**DATA RECORDS**
[Start of section]
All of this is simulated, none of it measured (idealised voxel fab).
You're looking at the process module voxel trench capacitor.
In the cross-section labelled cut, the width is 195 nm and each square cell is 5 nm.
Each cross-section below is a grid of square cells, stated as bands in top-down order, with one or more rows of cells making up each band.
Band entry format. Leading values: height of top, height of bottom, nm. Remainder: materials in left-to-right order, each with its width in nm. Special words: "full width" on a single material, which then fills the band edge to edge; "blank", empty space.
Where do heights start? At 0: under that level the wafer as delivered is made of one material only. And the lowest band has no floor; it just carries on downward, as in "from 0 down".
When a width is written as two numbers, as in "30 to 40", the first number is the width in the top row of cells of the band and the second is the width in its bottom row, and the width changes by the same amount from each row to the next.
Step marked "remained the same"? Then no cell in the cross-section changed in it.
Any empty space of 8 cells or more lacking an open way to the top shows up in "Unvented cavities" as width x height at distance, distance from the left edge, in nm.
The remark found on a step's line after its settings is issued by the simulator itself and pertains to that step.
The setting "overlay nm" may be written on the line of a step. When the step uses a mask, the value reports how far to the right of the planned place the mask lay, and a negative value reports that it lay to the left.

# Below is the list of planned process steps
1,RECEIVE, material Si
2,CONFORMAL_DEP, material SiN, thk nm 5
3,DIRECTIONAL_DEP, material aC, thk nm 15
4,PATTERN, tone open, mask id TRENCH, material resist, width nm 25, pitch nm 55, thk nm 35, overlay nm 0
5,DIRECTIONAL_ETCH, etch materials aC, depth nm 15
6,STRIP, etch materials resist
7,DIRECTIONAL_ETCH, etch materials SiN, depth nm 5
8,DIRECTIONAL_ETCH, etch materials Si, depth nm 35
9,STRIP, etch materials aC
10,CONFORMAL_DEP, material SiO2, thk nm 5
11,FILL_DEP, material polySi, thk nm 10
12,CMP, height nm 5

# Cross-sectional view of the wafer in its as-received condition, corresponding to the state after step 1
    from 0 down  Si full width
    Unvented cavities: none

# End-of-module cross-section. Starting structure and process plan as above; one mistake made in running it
[End of section]

**TASK ITEM**
Begin at the top of the listing above and set down each line exactly. Stop after the line that contains "# Below is the list of planned process steps".

**ANSWER SPACE**
All of this is simulated, none of it measured (idealised voxel fab).
You're looking at the process module voxel trench capacitor.
In the cross-section labelled cut, the width is 195 nm and each square cell is 5 nm.
Each cross-section below is a grid of square cells, stated as bands in top-down order, with one or more rows of cells making up each band.
Band entry format. Leading values: height of top, height of bottom, nm. Remainder: materials in left-to-right order, each with its width in nm. Special words: "full width" on a single material, which then fills the band edge to edge; "blank", empty space.
Where do heights start? At 0: under that level the wafer as delivered is made of one material only. And the lowest band has no floor; it just carries on downward, as in "from 0 down".
When a width is written as two numbers, as in "30 to 40", the first number is the width in the top row of cells of the band and the second is the width in its bottom row, and the width changes by the same amount from each row to the next.
Step marked "remained the same"? Then no cell in the cross-section changed in it.
Any empty space of 8 cells or more lacking an open way to the top shows up in "Unvented cavities" as width x height at distance, distance from the left edge, in nm.
The remark found on a step's line after its settings is issued by the simulator itself and pertains to that step.
The setting "overlay nm" may be written on the line of a step. When the step uses a mask, the value reports how far to the right of the planned place the mask lay, and a negative value reports that it lay to the left.

# Below is the list of planned process steps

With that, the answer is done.